WORK ORDER: Only one stretch of the listing below is wanted: every line from the first to the line containing "Size (nm) |", set down exactly.

PROVIDED INFORMATION:
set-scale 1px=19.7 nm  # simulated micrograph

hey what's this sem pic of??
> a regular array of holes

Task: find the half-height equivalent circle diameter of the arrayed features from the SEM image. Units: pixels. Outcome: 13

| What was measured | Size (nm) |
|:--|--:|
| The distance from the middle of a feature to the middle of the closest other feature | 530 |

ANSWER BOX:
set-scale 1px=19.7 nm  # simulated micrograph

hey what's this sem pic of??
> a regular array of holes

Task: find the half-height equivalent circle diameter of the arrayed features from the SEM image. Units: pixels. Outcome: 13

| What was measured | Size (nm) |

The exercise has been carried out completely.